ACTIVITY.
Up to and including the line with "## THE READING", please reproduce the lines below exactly, beginning with the first.

RECORDS SUPPLIED.
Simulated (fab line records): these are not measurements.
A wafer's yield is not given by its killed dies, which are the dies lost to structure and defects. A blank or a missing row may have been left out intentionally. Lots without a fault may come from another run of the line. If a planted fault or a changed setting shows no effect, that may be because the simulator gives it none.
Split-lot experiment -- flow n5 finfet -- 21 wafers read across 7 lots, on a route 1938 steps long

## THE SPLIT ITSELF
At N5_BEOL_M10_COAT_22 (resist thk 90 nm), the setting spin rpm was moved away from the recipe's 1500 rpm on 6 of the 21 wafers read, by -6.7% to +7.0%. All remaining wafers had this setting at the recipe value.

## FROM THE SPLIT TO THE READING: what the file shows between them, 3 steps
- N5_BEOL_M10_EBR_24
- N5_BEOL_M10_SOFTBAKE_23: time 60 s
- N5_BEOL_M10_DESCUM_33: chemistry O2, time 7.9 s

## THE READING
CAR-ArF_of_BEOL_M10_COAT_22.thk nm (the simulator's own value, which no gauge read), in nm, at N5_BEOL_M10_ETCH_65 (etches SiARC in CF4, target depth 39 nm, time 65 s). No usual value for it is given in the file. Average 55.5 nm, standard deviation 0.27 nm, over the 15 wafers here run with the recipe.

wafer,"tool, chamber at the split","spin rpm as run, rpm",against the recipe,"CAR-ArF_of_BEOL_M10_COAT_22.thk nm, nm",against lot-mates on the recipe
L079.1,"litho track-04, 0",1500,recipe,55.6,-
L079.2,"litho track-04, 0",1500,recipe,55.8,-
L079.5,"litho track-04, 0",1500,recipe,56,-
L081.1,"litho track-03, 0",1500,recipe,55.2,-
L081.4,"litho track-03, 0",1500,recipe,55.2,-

TASK SOLUTION.
Simulated (fab line records): these are not measurements.
A wafer's yield is not given by its killed dies, which are the dies lost to structure and defects. A blank or a missing row may have been left out intentionally. Lots without a fault may come from another run of the line. If a planted fault or a changed setting shows no effect, that may be because the simulator gives it none.
Split-lot experiment -- flow n5 finfet -- 21 wafers read across 7 lots, on a route 1938 steps long

## THE SPLIT ITSELF
At N5_BEOL_M10_COAT_22 (resist thk 90 nm), the setting spin rpm was moved away from the recipe's 1500 rpm on 6 of the 21 wafers read, by -6.7% to +7.0%. All remaining wafers had this setting at the recipe value.

## FROM THE SPLIT TO THE READING: what the file shows between them, 3 steps
- N5_BEOL_M10_EBR_24
- N5_BEOL_M10_SOFTBAKE_23: time 60 s
- N5_BEOL_M10_DESCUM_33: chemistry O2, time 7.9 s

## THE READING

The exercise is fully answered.